◆ EXERCISE: Copy out, word for word, the lines from the start of the data below through the line containing "Exercise. Before measuring", and no others.

(INFORMATION GIVEN Opens)

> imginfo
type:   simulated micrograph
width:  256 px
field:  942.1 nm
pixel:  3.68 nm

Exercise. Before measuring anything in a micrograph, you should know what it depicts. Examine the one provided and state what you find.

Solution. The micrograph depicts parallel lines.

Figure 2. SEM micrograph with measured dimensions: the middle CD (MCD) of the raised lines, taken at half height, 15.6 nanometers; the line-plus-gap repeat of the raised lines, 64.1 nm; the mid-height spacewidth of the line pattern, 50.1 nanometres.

(INFORMATION GIVEN Closes)

◆ RESPONSE AREA:
> imginfo
type:   simulated micrograph
width:  256 px
field:  942.1 nm
pixel:  3.68 nm

Exercise. Before measuring anything in a micrograph, you should know what it depicts. Examine the one provided and state what you find.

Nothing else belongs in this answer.